• **Exercise**:
After reading the entries below, copy word for word the lines from the first through the line containing "Xsec cut, 180 nm wide, square cell size 5 nm.", and stop there.

- - -

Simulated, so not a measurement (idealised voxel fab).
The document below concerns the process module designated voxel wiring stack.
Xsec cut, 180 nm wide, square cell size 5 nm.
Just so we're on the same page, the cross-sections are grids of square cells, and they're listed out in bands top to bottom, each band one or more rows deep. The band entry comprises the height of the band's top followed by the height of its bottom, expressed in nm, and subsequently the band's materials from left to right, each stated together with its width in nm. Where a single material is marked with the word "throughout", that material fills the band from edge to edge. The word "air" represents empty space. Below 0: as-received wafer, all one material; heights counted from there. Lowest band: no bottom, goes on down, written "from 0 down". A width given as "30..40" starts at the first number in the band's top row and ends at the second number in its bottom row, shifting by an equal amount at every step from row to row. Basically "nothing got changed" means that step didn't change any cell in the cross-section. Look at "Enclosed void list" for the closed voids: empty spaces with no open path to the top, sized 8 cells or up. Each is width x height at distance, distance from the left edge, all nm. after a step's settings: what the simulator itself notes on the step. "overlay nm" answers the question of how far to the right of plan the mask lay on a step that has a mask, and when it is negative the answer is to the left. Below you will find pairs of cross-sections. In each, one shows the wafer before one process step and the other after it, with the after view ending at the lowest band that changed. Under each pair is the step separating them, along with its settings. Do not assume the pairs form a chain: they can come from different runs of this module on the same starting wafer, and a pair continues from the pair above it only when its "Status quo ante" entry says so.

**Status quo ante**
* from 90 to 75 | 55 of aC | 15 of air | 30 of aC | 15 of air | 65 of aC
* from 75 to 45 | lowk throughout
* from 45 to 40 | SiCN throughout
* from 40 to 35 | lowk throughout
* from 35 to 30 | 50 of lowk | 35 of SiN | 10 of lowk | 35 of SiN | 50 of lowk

- - -

• **Answer box**:
Simulated, so not a measurement (idealised voxel fab).
The document below concerns the process module designated voxel wiring stack.
Xsec cut, 180 nm wide, square cell size 5 nm.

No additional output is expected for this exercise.